RECORD EXCERPTS →
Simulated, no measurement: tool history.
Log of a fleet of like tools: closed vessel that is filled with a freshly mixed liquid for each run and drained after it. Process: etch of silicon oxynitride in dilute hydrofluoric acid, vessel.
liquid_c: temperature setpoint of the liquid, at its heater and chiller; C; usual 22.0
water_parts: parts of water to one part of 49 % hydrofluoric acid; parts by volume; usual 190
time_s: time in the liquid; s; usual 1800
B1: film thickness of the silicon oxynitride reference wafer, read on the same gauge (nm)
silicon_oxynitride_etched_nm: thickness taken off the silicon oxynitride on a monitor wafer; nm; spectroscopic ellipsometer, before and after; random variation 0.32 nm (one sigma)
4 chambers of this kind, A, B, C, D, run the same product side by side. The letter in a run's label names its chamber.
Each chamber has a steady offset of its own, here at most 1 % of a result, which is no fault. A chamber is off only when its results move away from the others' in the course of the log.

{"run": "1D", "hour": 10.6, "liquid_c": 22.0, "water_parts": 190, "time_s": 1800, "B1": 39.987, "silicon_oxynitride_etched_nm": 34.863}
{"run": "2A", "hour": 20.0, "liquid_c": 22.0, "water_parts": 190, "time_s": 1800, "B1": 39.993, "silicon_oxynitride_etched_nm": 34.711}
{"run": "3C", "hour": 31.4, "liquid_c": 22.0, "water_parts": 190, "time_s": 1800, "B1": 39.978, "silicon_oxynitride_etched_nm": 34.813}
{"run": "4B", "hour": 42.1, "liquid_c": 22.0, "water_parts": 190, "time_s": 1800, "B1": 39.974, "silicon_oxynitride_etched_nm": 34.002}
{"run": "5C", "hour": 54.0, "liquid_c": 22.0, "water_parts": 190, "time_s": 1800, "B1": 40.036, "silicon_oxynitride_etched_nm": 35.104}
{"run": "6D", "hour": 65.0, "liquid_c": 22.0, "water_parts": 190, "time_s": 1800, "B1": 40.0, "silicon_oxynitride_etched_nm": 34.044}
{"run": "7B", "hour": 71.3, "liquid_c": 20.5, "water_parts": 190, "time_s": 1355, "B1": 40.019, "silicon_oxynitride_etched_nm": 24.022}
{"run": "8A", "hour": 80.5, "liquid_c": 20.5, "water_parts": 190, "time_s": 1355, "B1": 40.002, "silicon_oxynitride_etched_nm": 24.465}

BRIEF → Word for word, restate the lines of the data above that fall between the line holding "Log of a fleet" and the line holding "4 chambers of", inclusive, and no other lines.

RESPONSE AREA →
Log of a fleet of like tools: closed vessel that is filled with a freshly mixed liquid for each run and drained after it. Process: etch of silicon oxynitride in dilute hydrofluoric acid, vessel.
liquid_c: temperature setpoint of the liquid, at its heater and chiller; C; usual 22.0
water_parts: parts of water to one part of 49 % hydrofluoric acid; parts by volume; usual 190
time_s: time in the liquid; s; usual 1800
B1: film thickness of the silicon oxynitride reference wafer, read on the same gauge (nm)
silicon_oxynitride_etched_nm: thickness taken off the silicon oxynitride on a monitor wafer; nm; spectroscopic ellipsometer, before and after; random variation 0.32 nm (one sigma)
4 chambers of this kind, A, B, C, D, run the same product side by side. The letter in a run's label names its chamber.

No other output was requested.